→ Information provided
[Start of Attachment]
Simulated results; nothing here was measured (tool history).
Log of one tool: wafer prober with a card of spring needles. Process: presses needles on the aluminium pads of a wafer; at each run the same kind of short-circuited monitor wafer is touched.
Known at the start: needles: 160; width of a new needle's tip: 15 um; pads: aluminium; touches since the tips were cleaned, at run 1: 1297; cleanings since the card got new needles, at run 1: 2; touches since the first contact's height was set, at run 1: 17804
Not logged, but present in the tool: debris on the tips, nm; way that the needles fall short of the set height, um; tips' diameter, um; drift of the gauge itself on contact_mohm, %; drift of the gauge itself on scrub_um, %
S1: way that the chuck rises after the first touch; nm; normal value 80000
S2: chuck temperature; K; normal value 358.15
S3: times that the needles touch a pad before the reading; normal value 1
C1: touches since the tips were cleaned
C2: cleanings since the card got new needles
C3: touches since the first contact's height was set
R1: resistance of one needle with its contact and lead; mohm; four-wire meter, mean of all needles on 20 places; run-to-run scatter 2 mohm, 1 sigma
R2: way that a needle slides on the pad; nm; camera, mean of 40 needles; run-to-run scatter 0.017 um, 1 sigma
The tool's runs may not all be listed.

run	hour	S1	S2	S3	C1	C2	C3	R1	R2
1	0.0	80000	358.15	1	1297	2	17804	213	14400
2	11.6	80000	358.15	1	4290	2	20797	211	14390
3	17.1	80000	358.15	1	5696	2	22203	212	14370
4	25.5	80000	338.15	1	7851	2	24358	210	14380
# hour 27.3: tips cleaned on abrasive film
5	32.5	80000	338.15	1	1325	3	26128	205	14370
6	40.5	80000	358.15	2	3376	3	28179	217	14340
[End of Attachment]

→ Assigned task
Using the records above, output exactly the lines from the first through the line that contains "Log of one tool: wafer", with both of those included.

→ Written response
Simulated results; nothing here was measured (tool history).
Log of one tool: wafer prober with a card of spring needles. Process: presses needles on the aluminium pads of a wafer; at each run the same kind of short-circuited monitor wafer is touched.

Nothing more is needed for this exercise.